▶ REQUIREMENT
What are the lines of the listing below, word for word, from the first down to the one that contains "122.3 | wet clean of the chamber |"?

·····

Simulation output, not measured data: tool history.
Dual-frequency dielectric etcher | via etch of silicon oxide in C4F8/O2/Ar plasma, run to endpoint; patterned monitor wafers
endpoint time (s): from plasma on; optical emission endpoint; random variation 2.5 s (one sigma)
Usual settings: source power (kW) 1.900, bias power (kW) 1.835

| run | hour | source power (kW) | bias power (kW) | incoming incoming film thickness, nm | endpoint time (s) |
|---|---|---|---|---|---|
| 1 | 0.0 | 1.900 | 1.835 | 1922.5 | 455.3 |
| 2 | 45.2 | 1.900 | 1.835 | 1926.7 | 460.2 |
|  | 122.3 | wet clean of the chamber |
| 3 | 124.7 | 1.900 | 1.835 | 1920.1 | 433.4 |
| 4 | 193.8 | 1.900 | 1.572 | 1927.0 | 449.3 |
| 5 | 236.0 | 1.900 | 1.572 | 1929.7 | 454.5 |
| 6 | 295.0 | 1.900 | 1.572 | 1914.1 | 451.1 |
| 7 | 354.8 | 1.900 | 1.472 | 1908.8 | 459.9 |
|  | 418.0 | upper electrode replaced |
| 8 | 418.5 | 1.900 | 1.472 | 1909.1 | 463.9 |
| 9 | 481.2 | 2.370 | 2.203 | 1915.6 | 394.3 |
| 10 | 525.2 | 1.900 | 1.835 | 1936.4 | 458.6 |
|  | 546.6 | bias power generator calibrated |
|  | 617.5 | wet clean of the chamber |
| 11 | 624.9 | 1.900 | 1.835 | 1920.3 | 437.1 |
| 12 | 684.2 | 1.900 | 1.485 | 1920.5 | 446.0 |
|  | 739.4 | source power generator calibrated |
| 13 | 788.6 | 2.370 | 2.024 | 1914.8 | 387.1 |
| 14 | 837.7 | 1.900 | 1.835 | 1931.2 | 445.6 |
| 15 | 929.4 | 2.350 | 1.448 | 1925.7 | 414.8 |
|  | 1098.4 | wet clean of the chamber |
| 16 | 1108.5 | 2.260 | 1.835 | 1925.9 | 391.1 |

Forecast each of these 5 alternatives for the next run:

·····

▶ ANSWER SPACE
Simulation output, not measured data: tool history.
Dual-frequency dielectric etcher | via etch of silicon oxide in C4F8/O2/Ar plasma, run to endpoint; patterned monitor wafers
endpoint time (s): from plasma on; optical emission endpoint; random variation 2.5 s (one sigma)
Usual settings: source power (kW) 1.900, bias power (kW) 1.835

| run | hour | source power (kW) | bias power (kW) | incoming incoming film thickness, nm | endpoint time (s) |
|---|---|---|---|---|---|
| 1 | 0.0 | 1.900 | 1.835 | 1922.5 | 455.3 |
| 2 | 45.2 | 1.900 | 1.835 | 1926.7 | 460.2 |
|  | 122.3 | wet clean of the chamber |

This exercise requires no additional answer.